Recorded data =>
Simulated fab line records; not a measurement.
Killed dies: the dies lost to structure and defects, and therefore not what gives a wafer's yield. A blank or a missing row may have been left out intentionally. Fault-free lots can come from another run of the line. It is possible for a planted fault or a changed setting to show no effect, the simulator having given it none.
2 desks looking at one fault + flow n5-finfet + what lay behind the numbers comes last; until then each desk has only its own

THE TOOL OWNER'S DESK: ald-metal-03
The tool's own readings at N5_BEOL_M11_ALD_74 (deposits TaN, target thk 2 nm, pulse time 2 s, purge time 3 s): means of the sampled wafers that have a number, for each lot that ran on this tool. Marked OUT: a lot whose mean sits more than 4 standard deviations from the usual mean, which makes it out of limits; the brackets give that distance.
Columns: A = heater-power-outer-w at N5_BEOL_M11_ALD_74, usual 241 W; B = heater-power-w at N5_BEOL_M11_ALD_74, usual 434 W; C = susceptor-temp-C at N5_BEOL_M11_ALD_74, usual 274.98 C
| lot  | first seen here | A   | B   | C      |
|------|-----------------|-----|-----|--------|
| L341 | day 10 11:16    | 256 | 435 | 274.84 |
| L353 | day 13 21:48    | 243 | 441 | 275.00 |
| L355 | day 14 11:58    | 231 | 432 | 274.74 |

Work item => Starting with the first line of the entries and ending with the line that has "441 | 275.00 |", copy each line exactly and add nothing.

Written response =>
Simulated fab line records; not a measurement.
Killed dies: the dies lost to structure and defects, and therefore not what gives a wafer's yield. A blank or a missing row may have been left out intentionally. Fault-free lots can come from another run of the line. It is possible for a planted fault or a changed setting to show no effect, the simulator having given it none.
2 desks looking at one fault + flow n5-finfet + what lay behind the numbers comes last; until then each desk has only its own

THE TOOL OWNER'S DESK: ald-metal-03
The tool's own readings at N5_BEOL_M11_ALD_74 (deposits TaN, target thk 2 nm, pulse time 2 s, purge time 3 s): means of the sampled wafers that have a number, for each lot that ran on this tool. Marked OUT: a lot whose mean sits more than 4 standard deviations from the usual mean, which makes it out of limits; the brackets give that distance.
Columns: A = heater-power-outer-w at N5_BEOL_M11_ALD_74, usual 241 W; B = heater-power-w at N5_BEOL_M11_ALD_74, usual 434 W; C = susceptor-temp-C at N5_BEOL_M11_ALD_74, usual 274.98 C
| lot  | first seen here | A   | B   | C      |
|------|-----------------|-----|-----|--------|
| L341 | day 10 11:16    | 256 | 435 | 274.84 |
| L353 | day 13 21:48    | 243 | 441 | 275.00 |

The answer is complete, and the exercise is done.